• **BRIEF**:
Repeat only the lines below from the one containing "9 | DEVELOP" through the one containing "13 | SOLV CLEAN (*)", inclusive, exactly as written.

• **SOURCE MATERIAL**:
------------------------------------------------------------------------
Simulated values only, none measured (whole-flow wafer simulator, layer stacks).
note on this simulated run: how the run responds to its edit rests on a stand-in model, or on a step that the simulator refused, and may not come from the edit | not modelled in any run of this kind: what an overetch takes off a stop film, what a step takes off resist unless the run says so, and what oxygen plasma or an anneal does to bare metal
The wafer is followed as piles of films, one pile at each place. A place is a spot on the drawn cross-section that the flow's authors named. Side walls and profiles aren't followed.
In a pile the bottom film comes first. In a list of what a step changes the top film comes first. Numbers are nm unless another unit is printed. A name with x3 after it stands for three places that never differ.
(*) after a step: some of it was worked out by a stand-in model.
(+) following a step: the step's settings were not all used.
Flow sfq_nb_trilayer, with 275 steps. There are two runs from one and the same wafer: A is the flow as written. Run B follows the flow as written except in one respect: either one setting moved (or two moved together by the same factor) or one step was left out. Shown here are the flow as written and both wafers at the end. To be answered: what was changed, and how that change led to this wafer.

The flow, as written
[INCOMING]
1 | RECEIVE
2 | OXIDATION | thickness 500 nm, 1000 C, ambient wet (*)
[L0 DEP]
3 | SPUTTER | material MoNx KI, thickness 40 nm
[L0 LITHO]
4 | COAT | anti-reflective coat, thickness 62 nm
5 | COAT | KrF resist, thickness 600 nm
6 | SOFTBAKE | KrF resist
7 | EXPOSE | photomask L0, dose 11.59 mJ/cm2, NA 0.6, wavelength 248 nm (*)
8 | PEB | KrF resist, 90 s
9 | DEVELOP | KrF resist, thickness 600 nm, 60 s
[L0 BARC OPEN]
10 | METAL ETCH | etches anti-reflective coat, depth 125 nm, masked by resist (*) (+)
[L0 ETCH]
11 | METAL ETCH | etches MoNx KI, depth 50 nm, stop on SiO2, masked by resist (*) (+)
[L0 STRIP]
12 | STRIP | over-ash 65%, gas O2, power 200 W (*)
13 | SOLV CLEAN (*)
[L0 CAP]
------------------------------------------------------------------------

• **EXERCISE SOLUTION**:
9 | DEVELOP | KrF resist, thickness 600 nm, 60 s
[L0 BARC OPEN]
10 | METAL ETCH | etches anti-reflective coat, depth 125 nm, masked by resist (*) (+)
[L0 ETCH]
11 | METAL ETCH | etches MoNx KI, depth 50 nm, stop on SiO2, masked by resist (*) (+)
[L0 STRIP]
12 | STRIP | over-ash 65%, gas O2, power 200 W (*)
13 | SOLV CLEAN (*)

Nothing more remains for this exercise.